[Assignment] Repeat only the lines below from the one containing "A cross-section is" through the one containing "Each pair below", inclusive, exactly as written.

-------- Raw data

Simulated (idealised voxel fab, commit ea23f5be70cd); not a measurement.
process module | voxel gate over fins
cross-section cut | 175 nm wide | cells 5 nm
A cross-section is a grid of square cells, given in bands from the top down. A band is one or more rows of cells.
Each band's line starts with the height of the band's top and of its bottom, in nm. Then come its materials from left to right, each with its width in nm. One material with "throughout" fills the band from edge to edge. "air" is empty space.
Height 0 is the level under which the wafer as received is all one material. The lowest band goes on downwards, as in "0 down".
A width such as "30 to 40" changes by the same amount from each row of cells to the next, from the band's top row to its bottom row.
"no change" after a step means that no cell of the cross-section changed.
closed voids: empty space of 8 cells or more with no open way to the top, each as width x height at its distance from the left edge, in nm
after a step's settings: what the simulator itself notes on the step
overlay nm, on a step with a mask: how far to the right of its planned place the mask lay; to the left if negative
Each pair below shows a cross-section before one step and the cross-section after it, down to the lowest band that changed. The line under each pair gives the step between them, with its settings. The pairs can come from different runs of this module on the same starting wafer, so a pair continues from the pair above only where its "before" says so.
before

----------------

[Exercise solution]
A cross-section is a grid of square cells, given in bands from the top down. A band is one or more rows of cells.
Each band's line starts with the height of the band's top and of its bottom, in nm. Then come its materials from left to right, each with its width in nm. One material with "throughout" fills the band from edge to edge. "air" is empty space.
Height 0 is the level under which the wafer as received is all one material. The lowest band goes on downwards, as in "0 down".
A width such as "30 to 40" changes by the same amount from each row of cells to the next, from the band's top row to its bottom row.
"no change" after a step means that no cell of the cross-section changed.
closed voids: empty space of 8 cells or more with no open way to the top, each as width x height at its distance from the left edge, in nm
after a step's settings: what the simulator itself notes on the step
overlay nm, on a step with a mask: how far to the right of its planned place the mask lay; to the left if negative
Each pair below shows a cross-section before one step and the cross-section after it, down to the lowest band that changed. The line under each pair gives the step between them, with its settings. The pairs can come from different runs of this module on the same starting wafer, so a pair continues from the pair above only where its "before" says so.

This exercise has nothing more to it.